Data provided:
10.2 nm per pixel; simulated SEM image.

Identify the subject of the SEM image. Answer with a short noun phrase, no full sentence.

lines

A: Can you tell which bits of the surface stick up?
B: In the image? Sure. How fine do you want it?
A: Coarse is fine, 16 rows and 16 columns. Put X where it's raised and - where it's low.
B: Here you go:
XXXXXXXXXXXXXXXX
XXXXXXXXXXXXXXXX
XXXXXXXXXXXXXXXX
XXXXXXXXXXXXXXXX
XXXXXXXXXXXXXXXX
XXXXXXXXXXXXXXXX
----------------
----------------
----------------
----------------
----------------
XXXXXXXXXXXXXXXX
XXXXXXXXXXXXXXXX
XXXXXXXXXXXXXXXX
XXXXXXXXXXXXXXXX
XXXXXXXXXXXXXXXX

Activity:
Please copy out every line shown above, exactly.

Response box:
10.2 nm per pixel; simulated SEM image.

Identify the subject of the SEM image. Answer with a short noun phrase, no full sentence.

lines

A: Can you tell which bits of the surface stick up?
B: In the image? Sure. How fine do you want it?
A: Coarse is fine, 16 rows and 16 columns. Put X where it's raised and - where it's low.
B: Here you go:
XXXXXXXXXXXXXXXX
XXXXXXXXXXXXXXXX
XXXXXXXXXXXXXXXX
XXXXXXXXXXXXXXXX
XXXXXXXXXXXXXXXX
XXXXXXXXXXXXXXXX
----------------
----------------
----------------
----------------
----------------
XXXXXXXXXXXXXXXX
XXXXXXXXXXXXXXXX
XXXXXXXXXXXXXXXX
XXXXXXXXXXXXXXXX
XXXXXXXXXXXXXXXX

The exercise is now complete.